**ASSIGNED TASK**
Return the data below exactly, stopping after the line with "thickness_nm: mean film".

--- START ---
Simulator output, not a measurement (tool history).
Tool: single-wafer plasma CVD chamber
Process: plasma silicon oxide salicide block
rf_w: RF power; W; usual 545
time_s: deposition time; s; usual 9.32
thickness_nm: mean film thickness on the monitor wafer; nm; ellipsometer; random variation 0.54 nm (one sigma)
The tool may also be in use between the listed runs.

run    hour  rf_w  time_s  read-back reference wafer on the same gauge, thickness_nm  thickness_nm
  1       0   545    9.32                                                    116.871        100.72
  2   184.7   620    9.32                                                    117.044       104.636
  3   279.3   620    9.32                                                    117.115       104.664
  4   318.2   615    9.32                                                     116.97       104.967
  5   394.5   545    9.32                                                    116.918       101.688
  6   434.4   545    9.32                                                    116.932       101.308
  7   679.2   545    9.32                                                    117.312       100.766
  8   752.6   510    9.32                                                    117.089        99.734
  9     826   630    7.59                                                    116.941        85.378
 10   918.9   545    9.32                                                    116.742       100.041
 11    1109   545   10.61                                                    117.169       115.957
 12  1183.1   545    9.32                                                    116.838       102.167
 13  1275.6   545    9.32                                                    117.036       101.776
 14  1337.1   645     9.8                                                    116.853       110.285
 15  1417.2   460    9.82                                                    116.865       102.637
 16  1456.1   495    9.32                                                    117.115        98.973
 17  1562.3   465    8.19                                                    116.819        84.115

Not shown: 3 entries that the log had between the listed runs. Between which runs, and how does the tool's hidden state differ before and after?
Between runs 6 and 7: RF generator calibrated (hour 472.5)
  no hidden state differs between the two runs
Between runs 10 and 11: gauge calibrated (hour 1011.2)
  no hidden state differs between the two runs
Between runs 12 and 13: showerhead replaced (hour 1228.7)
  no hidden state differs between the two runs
--- END ---

**RESULT**
Simulator output, not a measurement (tool history).
Tool: single-wafer plasma CVD chamber
Process: plasma silicon oxide salicide block
rf_w: RF power; W; usual 545
time_s: deposition time; s; usual 9.32
thickness_nm: mean film thickness on the monitor wafer; nm; ellipsometer; random variation 0.54 nm (one sigma)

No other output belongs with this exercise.